ACTION ITEM
Starting with the first line, output the data exactly through to the end.

☆ ☆ ☆ ☆ ☆ ☆ ☆

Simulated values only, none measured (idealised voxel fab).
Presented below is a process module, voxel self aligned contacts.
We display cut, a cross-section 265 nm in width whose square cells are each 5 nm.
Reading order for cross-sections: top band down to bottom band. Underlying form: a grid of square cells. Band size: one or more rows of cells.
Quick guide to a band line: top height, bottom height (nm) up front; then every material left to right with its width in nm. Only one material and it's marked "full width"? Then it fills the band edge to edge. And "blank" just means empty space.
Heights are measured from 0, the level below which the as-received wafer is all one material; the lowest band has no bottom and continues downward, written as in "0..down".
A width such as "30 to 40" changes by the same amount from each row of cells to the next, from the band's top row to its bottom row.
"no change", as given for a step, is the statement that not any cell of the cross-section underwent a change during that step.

☆ ☆ ☆ ☆ ☆ ☆ ☆

ANSWER AREA
Simulated values only, none measured (idealised voxel fab).
Presented below is a process module, voxel self aligned contacts.
We display cut, a cross-section 265 nm in width whose square cells are each 5 nm.
Reading order for cross-sections: top band down to bottom band. Underlying form: a grid of square cells. Band size: one or more rows of cells.
Quick guide to a band line: top height, bottom height (nm) up front; then every material left to right with its width in nm. Only one material and it's marked "full width"? Then it fills the band edge to edge. And "blank" just means empty space.
Heights are measured from 0, the level below which the as-received wafer is all one material; the lowest band has no bottom and continues downward, written as in "0..down".
A width such as "30 to 40" changes by the same amount from each row of cells to the next, from the band's top row to its bottom row.
"no change", as given for a step, is the statement that not any cell of the cross-section underwent a change during that step.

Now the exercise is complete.